»»

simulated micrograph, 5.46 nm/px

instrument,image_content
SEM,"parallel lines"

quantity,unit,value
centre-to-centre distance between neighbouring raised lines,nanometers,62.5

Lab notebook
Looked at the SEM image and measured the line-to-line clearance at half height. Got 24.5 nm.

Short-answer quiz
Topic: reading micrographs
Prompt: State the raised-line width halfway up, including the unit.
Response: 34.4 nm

««

**Requirement**
Write each record above out again exactly as it reads.

**Answer space**
simulated micrograph, 5.46 nm/px

instrument,image_content
SEM,"parallel lines"

quantity,unit,value
centre-to-centre distance between neighbouring raised lines,nanometers,62.5

Lab notebook
Looked at the SEM image and measured the line-to-line clearance at half height. Got 24.5 nm.

Short-answer quiz
Topic: reading micrographs
Prompt: State the raised-line width halfway up, including the unit.
Response: 34.4 nm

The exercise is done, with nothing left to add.